········

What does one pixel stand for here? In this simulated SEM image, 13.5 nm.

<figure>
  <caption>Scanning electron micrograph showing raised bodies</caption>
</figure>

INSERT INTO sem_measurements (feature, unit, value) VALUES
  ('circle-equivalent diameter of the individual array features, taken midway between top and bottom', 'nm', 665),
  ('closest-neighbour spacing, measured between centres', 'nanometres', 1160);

········

Work request -> Extract the lines of the preceding material that run from the line with "<caption>Scanning electron micrograph" through the line with "('circle-equivalent diameter of", inclusive, reproducing them exactly and adding nothing.

Exercise response ->
  <caption>Scanning electron micrograph showing raised bodies</caption>
</figure>

INSERT INTO sem_measurements (feature, unit, value) VALUES
  ('circle-equivalent diameter of the individual array features, taken midway between top and bottom', 'nm', 665),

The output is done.